- WORK ITEM: Find the line containing "step 12: FILL_DEP, material Cu, thk nm 5" in the entries below. Restate it and each line after it, word for word, up to and including the line containing "- 0 and below | Si edge to edge".

================

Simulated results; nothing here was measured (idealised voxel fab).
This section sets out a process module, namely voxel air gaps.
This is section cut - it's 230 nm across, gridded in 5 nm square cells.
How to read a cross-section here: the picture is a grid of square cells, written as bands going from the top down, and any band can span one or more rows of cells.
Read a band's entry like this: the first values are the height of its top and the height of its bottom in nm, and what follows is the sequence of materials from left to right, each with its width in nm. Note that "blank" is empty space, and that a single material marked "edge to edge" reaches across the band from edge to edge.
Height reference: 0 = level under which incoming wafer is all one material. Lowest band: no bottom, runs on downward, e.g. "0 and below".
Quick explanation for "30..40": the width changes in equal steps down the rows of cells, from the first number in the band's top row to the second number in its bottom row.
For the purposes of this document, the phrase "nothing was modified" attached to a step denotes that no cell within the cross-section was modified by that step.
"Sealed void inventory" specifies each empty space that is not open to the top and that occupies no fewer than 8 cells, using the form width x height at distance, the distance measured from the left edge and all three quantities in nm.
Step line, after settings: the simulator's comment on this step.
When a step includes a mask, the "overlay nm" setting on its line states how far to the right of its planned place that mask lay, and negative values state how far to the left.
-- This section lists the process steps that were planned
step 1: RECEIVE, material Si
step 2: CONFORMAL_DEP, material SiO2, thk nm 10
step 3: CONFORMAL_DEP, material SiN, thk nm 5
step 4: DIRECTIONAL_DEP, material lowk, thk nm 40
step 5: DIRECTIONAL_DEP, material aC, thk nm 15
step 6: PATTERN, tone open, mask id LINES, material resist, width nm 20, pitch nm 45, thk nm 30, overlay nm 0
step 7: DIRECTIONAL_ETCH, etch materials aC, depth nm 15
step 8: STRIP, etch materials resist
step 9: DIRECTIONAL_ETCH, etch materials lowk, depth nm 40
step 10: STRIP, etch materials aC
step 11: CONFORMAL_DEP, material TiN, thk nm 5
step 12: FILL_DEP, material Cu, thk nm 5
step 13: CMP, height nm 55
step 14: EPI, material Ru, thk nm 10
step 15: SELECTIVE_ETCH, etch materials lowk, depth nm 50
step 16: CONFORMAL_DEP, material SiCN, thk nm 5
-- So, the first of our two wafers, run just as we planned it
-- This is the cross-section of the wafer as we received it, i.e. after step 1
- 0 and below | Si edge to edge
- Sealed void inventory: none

================

- TASK SOLUTION:
step 12: FILL_DEP, material Cu, thk nm 5
step 13: CMP, height nm 55
step 14: EPI, material Ru, thk nm 10
step 15: SELECTIVE_ETCH, etch materials lowk, depth nm 50
step 16: CONFORMAL_DEP, material SiCN, thk nm 5
-- So, the first of our two wafers, run just as we planned it
-- This is the cross-section of the wafer as we received it, i.e. after step 1
- 0 and below | Si edge to edge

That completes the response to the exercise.